Activity:
Look below for the line containing "run,hour,bias power (W),source" and the line containing "17A,154.1,593,320,375,23.063"; repeat exactly those two lines and all lines between them, and nothing else.

Records provided:
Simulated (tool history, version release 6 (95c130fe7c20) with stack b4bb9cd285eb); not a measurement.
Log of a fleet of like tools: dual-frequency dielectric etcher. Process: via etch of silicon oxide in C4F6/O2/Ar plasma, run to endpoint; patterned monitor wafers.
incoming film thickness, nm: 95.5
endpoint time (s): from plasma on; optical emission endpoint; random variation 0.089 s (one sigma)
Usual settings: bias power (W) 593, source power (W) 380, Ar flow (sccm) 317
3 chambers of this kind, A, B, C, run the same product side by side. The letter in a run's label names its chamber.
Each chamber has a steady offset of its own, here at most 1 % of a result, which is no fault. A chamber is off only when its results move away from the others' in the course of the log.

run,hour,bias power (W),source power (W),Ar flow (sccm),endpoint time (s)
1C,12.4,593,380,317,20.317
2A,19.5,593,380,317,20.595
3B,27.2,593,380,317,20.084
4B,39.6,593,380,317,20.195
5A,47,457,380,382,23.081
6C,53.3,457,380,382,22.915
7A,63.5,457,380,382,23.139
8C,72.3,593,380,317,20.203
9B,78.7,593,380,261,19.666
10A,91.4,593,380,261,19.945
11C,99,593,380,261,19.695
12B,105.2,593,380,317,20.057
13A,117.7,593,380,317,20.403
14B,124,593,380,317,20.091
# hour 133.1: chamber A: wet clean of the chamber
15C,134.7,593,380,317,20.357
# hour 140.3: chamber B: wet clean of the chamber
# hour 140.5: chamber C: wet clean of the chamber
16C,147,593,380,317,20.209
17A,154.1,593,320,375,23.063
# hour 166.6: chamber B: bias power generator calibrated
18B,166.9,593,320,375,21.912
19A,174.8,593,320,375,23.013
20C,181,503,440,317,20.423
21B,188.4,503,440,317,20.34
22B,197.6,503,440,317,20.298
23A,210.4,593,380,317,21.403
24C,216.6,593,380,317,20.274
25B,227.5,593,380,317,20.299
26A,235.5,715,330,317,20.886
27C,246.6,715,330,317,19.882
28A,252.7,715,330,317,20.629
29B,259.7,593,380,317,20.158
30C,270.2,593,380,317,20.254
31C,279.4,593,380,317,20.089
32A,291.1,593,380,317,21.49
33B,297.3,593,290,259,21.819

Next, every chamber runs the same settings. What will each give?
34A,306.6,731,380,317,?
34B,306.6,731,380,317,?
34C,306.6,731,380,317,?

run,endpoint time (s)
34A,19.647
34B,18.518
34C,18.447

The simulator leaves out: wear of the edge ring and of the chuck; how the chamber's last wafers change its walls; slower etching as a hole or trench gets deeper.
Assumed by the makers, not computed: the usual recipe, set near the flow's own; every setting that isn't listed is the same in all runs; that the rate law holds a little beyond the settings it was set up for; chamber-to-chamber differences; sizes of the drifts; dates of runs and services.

Exercise result:
run,hour,bias power (W),source power (W),Ar flow (sccm),endpoint time (s)
1C,12.4,593,380,317,20.317
2A,19.5,593,380,317,20.595
3B,27.2,593,380,317,20.084
4B,39.6,593,380,317,20.195
5A,47,457,380,382,23.081
6C,53.3,457,380,382,22.915
7A,63.5,457,380,382,23.139
8C,72.3,593,380,317,20.203
9B,78.7,593,380,261,19.666
10A,91.4,593,380,261,19.945
11C,99,593,380,261,19.695
12B,105.2,593,380,317,20.057
13A,117.7,593,380,317,20.403
14B,124,593,380,317,20.091
# hour 133.1: chamber A: wet clean of the chamber
15C,134.7,593,380,317,20.357
# hour 140.3: chamber B: wet clean of the chamber
# hour 140.5: chamber C: wet clean of the chamber
16C,147,593,380,317,20.209
17A,154.1,593,320,375,23.063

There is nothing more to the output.